▶ Recorded data:
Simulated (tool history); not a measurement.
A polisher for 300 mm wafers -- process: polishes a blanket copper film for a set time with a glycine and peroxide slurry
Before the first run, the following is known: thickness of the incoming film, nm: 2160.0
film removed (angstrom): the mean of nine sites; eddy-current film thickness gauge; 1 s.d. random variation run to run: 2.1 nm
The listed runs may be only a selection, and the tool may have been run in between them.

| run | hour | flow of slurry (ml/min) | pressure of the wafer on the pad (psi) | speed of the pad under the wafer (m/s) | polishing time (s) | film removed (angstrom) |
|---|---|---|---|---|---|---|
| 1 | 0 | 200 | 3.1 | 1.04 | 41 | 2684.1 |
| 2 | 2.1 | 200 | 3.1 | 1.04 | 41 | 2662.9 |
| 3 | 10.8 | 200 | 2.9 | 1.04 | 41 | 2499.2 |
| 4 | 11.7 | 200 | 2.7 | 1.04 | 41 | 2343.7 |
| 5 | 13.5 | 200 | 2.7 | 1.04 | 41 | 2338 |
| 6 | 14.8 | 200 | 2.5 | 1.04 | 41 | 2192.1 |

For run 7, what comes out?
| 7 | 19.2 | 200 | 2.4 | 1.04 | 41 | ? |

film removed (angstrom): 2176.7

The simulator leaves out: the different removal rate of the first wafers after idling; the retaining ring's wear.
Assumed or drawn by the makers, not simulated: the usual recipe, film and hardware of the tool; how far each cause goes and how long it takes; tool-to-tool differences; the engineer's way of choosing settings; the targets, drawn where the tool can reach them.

▶ Required action: Which lines above run from the one containing "For run 7, what comes out?" to the one containing "The simulator leaves"? Give them again exactly, both ends included.

▶ Exercise result:
For run 7, what comes out?
| 7 | 19.2 | 200 | 2.4 | 1.04 | 41 | ? |

film removed (angstrom): 2176.7

The simulator leaves out: the different removal rate of the first wafers after idling; the retaining ring's wear.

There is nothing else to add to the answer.